Segment Start: DATA PROVIDED

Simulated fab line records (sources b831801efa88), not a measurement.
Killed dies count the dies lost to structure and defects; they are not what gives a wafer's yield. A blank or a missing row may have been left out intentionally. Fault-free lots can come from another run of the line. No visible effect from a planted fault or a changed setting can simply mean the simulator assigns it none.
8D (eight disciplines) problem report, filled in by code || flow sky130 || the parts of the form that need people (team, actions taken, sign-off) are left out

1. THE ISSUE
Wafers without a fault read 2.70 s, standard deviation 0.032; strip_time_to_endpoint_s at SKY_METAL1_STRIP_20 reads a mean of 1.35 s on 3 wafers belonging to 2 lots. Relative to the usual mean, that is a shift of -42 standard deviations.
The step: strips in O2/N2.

Segment End: DATA PROVIDED

* WORK ITEM
Retype every line above with nothing changed.

* TASK RESPONSE
Simulated fab line records (sources b831801efa88), not a measurement.
Killed dies count the dies lost to structure and defects; they are not what gives a wafer's yield. A blank or a missing row may have been left out intentionally. Fault-free lots can come from another run of the line. No visible effect from a planted fault or a changed setting can simply mean the simulator assigns it none.
8D (eight disciplines) problem report, filled in by code || flow sky130 || the parts of the form that need people (team, actions taken, sign-off) are left out

1. THE ISSUE
Wafers without a fault read 2.70 s, standard deviation 0.032; strip_time_to_endpoint_s at SKY_METAL1_STRIP_20 reads a mean of 1.35 s on 3 wafers belonging to 2 lots. Relative to the usual mean, that is a shift of -42 standard deviations.
The step: strips in O2/N2.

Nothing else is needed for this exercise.